**Work instruction:** Between the line containing "3. Write down what it contains." and the line containing "UUUDDDDDDDDDDDDD" lies a run of lines; give that run again exactly, with both of those lines, and nothing else from the entries below.

==== Raw data ====

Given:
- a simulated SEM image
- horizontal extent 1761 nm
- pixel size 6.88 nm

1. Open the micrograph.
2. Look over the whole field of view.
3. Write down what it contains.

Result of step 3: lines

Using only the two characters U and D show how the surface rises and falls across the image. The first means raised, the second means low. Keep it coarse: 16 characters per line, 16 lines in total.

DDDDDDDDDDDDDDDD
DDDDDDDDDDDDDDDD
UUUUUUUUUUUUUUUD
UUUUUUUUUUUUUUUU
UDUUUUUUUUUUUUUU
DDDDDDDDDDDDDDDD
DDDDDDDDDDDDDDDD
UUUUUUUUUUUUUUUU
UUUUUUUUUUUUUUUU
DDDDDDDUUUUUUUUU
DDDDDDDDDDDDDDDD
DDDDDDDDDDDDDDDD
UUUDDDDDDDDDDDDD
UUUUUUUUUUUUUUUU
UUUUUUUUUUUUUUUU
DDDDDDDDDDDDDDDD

====

**Result:**
3. Write down what it contains.

Result of step 3: lines

Using only the two characters U and D show how the surface rises and falls across the image. The first means raised, the second means low. Keep it coarse: 16 characters per line, 16 lines in total.

DDDDDDDDDDDDDDDD
DDDDDDDDDDDDDDDD
UUUUUUUUUUUUUUUD
UUUUUUUUUUUUUUUU
UDUUUUUUUUUUUUUU
DDDDDDDDDDDDDDDD
DDDDDDDDDDDDDDDD
UUUUUUUUUUUUUUUU
UUUUUUUUUUUUUUUU
DDDDDDDUUUUUUUUU
DDDDDDDDDDDDDDDD
DDDDDDDDDDDDDDDD
UUUDDDDDDDDDDDDD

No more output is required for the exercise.